EXERCISE: Exactly as they stand, set down the following records once more.

*** Opening MATERIAL PROVIDED ***

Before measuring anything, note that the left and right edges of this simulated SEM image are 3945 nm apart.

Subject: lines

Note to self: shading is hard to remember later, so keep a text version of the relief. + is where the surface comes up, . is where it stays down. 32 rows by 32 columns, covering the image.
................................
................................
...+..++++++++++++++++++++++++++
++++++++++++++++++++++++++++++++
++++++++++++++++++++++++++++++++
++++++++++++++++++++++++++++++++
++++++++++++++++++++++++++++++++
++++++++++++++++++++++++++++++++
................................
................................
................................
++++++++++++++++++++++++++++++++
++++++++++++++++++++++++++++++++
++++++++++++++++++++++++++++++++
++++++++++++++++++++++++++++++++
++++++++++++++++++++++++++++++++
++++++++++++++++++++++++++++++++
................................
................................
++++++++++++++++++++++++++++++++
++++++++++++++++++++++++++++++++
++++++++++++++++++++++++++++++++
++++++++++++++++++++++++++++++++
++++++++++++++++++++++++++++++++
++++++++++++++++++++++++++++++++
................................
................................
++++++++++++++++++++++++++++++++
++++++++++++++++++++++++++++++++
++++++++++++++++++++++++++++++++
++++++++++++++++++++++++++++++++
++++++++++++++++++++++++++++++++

*** Closing MATERIAL PROVIDED ***

YOUR RESPONSE:
Before measuring anything, note that the left and right edges of this simulated SEM image are 3945 nm apart.

Subject: lines

Note to self: shading is hard to remember later, so keep a text version of the relief. + is where the surface comes up, . is where it stays down. 32 rows by 32 columns, covering the image.
................................
................................
...+..++++++++++++++++++++++++++
++++++++++++++++++++++++++++++++
++++++++++++++++++++++++++++++++
++++++++++++++++++++++++++++++++
++++++++++++++++++++++++++++++++
++++++++++++++++++++++++++++++++
................................
................................
................................
++++++++++++++++++++++++++++++++
++++++++++++++++++++++++++++++++
++++++++++++++++++++++++++++++++
++++++++++++++++++++++++++++++++
++++++++++++++++++++++++++++++++
++++++++++++++++++++++++++++++++
................................
................................
++++++++++++++++++++++++++++++++
++++++++++++++++++++++++++++++++
++++++++++++++++++++++++++++++++
++++++++++++++++++++++++++++++++
++++++++++++++++++++++++++++++++
++++++++++++++++++++++++++++++++
................................
................................
++++++++++++++++++++++++++++++++
++++++++++++++++++++++++++++++++
++++++++++++++++++++++++++++++++
++++++++++++++++++++++++++++++++
++++++++++++++++++++++++++++++++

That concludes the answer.